**ASSIGNED TASK**: Please give back, word for word, each line from the start of the entries through the one in which "DDDDDUUUDDDDDDDUUUDDDDDDDDUUDDDD" is found.

**RECORD SET**:
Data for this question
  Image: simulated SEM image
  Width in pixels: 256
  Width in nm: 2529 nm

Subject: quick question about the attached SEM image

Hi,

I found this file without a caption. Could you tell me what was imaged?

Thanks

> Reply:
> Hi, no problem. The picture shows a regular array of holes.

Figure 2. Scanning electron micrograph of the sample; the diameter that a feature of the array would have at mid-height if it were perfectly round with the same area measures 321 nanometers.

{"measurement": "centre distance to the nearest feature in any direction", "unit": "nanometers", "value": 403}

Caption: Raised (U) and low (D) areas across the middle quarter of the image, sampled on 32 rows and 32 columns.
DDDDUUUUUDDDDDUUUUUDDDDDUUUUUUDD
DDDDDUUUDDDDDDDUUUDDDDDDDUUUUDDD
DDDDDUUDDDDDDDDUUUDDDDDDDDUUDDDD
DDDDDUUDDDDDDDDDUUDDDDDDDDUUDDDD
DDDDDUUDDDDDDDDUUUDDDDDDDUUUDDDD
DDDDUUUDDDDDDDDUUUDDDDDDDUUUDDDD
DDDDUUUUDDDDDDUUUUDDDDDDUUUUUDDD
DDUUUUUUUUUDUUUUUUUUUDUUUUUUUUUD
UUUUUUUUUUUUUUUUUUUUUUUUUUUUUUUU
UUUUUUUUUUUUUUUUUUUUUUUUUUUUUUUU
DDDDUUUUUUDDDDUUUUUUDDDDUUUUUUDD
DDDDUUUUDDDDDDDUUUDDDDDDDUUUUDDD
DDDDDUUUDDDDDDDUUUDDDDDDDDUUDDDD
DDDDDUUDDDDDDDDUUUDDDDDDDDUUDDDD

**ANSWER SECTION**:
Data for this question
  Image: simulated SEM image
  Width in pixels: 256
  Width in nm: 2529 nm

Subject: quick question about the attached SEM image

Hi,

I found this file without a caption. Could you tell me what was imaged?

Thanks

> Reply:
> Hi, no problem. The picture shows a regular array of holes.

Figure 2. Scanning electron micrograph of the sample; the diameter that a feature of the array would have at mid-height if it were perfectly round with the same area measures 321 nanometers.

{"measurement": "centre distance to the nearest feature in any direction", "unit": "nanometers", "value": 403}

Caption: Raised (U) and low (D) areas across the middle quarter of the image, sampled on 32 rows and 32 columns.
DDDDUUUUUDDDDDUUUUUDDDDDUUUUUUDD
DDDDDUUUDDDDDDDUUUDDDDDDDUUUUDDD
DDDDDUUDDDDDDDDUUUDDDDDDDDUUDDDD
DDDDDUUDDDDDDDDDUUDDDDDDDDUUDDDD
DDDDDUUDDDDDDDDUUUDDDDDDDUUUDDDD
DDDDUUUDDDDDDDDUUUDDDDDDDUUUDDDD
DDDDUUUUDDDDDDUUUUDDDDDDUUUUUDDD
DDUUUUUUUUUDUUUUUUUUUDUUUUUUUUUD
UUUUUUUUUUUUUUUUUUUUUUUUUUUUUUUU
UUUUUUUUUUUUUUUUUUUUUUUUUUUUUUUU
DDDDUUUUUUDDDDUUUUUUDDDDUUUUUUDD
DDDDUUUUDDDDDDDUUUDDDDDDDUUUUDDD
DDDDDUUUDDDDDDDUUUDDDDDDDDUUDDDD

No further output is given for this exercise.